> **Exercise**: Exercise in exact copying. Transcribe every entry that follows, word for word.

> **Material supplied**:
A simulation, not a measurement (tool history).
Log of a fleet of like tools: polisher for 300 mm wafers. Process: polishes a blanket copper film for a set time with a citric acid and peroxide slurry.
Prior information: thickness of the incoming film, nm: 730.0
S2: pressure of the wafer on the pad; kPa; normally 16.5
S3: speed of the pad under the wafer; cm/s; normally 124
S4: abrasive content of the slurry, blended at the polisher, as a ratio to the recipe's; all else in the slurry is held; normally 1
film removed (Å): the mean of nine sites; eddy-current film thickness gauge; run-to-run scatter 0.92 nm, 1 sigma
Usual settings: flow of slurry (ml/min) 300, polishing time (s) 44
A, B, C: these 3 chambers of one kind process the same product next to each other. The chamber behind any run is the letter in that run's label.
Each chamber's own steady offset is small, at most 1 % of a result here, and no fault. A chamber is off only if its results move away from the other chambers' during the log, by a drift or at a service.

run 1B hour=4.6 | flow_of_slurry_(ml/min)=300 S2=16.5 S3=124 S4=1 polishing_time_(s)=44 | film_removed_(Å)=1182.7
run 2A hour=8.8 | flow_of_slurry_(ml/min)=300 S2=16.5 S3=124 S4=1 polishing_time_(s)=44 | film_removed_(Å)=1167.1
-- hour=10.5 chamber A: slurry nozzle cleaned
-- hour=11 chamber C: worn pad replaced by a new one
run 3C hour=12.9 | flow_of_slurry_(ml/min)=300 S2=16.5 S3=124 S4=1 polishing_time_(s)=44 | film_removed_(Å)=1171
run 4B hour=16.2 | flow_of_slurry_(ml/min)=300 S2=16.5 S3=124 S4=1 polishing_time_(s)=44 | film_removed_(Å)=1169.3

> **Your solution**:
A simulation, not a measurement (tool history).
Log of a fleet of like tools: polisher for 300 mm wafers. Process: polishes a blanket copper film for a set time with a citric acid and peroxide slurry.
Prior information: thickness of the incoming film, nm: 730.0
S2: pressure of the wafer on the pad; kPa; normally 16.5
S3: speed of the pad under the wafer; cm/s; normally 124
S4: abrasive content of the slurry, blended at the polisher, as a ratio to the recipe's; all else in the slurry is held; normally 1
film removed (Å): the mean of nine sites; eddy-current film thickness gauge; run-to-run scatter 0.92 nm, 1 sigma
Usual settings: flow of slurry (ml/min) 300, polishing time (s) 44
A, B, C: these 3 chambers of one kind process the same product next to each other. The chamber behind any run is the letter in that run's label.
Each chamber's own steady offset is small, at most 1 % of a result here, and no fault. A chamber is off only if its results move away from the other chambers' during the log, by a drift or at a service.

run 1B hour=4.6 | flow_of_slurry_(ml/min)=300 S2=16.5 S3=124 S4=1 polishing_time_(s)=44 | film_removed_(Å)=1182.7
run 2A hour=8.8 | flow_of_slurry_(ml/min)=300 S2=16.5 S3=124 S4=1 polishing_time_(s)=44 | film_removed_(Å)=1167.1
-- hour=10.5 chamber A: slurry nozzle cleaned
-- hour=11 chamber C: worn pad replaced by a new one
run 3C hour=12.9 | flow_of_slurry_(ml/min)=300 S2=16.5 S3=124 S4=1 polishing_time_(s)=44 | film_removed_(Å)=1171
run 4B hour=16.2 | flow_of_slurry_(ml/min)=300 S2=16.5 S3=124 S4=1 polishing_time_(s)=44 | film_removed_(Å)=1169.3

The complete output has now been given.